__Supplied entries__
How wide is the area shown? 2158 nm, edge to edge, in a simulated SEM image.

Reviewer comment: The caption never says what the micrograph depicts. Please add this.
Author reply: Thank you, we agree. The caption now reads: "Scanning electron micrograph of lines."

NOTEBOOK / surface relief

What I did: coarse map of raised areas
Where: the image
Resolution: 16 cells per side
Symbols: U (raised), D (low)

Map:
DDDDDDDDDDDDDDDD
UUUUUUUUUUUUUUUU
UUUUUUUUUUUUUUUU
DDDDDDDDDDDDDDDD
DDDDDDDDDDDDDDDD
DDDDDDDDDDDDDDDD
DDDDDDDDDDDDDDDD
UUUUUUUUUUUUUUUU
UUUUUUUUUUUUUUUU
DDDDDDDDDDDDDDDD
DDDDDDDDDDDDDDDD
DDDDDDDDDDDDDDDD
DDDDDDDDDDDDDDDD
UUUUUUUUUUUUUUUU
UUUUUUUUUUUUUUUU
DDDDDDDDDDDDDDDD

__Work instruction__
Set out the complete listing exactly as shown.

__Exercise output__
How wide is the area shown? 2158 nm, edge to edge, in a simulated SEM image.

Reviewer comment: The caption never says what the micrograph depicts. Please add this.
Author reply: Thank you, we agree. The caption now reads: "Scanning electron micrograph of lines."

NOTEBOOK / surface relief

What I did: coarse map of raised areas
Where: the image
Resolution: 16 cells per side
Symbols: U (raised), D (low)

Map:
DDDDDDDDDDDDDDDD
UUUUUUUUUUUUUUUU
UUUUUUUUUUUUUUUU
DDDDDDDDDDDDDDDD
DDDDDDDDDDDDDDDD
DDDDDDDDDDDDDDDD
DDDDDDDDDDDDDDDD
UUUUUUUUUUUUUUUU
UUUUUUUUUUUUUUUU
DDDDDDDDDDDDDDDD
DDDDDDDDDDDDDDDD
DDDDDDDDDDDDDDDD
DDDDDDDDDDDDDDDD
UUUUUUUUUUUUUUUU
UUUUUUUUUUUUUUUU
DDDDDDDDDDDDDDDD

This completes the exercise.